▸ **Activity**
Each record below must be written out exactly as given.

▸ **Source information**
== Segment start ==
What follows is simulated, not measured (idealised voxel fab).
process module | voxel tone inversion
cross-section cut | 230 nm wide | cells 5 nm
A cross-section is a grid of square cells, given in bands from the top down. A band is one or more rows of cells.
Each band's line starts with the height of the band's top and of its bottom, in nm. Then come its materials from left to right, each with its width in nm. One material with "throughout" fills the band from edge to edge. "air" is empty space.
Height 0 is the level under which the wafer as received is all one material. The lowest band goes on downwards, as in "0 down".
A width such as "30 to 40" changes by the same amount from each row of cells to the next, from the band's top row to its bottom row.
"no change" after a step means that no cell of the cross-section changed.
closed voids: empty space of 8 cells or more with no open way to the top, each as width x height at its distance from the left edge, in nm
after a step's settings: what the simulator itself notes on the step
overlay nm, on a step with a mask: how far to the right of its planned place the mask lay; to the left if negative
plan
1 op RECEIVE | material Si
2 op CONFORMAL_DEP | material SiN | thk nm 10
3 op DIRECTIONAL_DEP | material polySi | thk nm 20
== Segment end ==

▸ **Your solution**
What follows is simulated, not measured (idealised voxel fab).
process module | voxel tone inversion
cross-section cut | 230 nm wide | cells 5 nm
A cross-section is a grid of square cells, given in bands from the top down. A band is one or more rows of cells.
Each band's line starts with the height of the band's top and of its bottom, in nm. Then come its materials from left to right, each with its width in nm. One material with "throughout" fills the band from edge to edge. "air" is empty space.
Height 0 is the level under which the wafer as received is all one material. The lowest band goes on downwards, as in "0 down".
A width such as "30 to 40" changes by the same amount from each row of cells to the next, from the band's top row to its bottom row.
"no change" after a step means that no cell of the cross-section changed.
closed voids: empty space of 8 cells or more with no open way to the top, each as width x height at its distance from the left edge, in nm
after a step's settings: what the simulator itself notes on the step
overlay nm, on a step with a mask: how far to the right of its planned place the mask lay; to the left if negative
plan
1 op RECEIVE | material Si
2 op CONFORMAL_DEP | material SiN | thk nm 10
3 op DIRECTIONAL_DEP | material polySi | thk nm 20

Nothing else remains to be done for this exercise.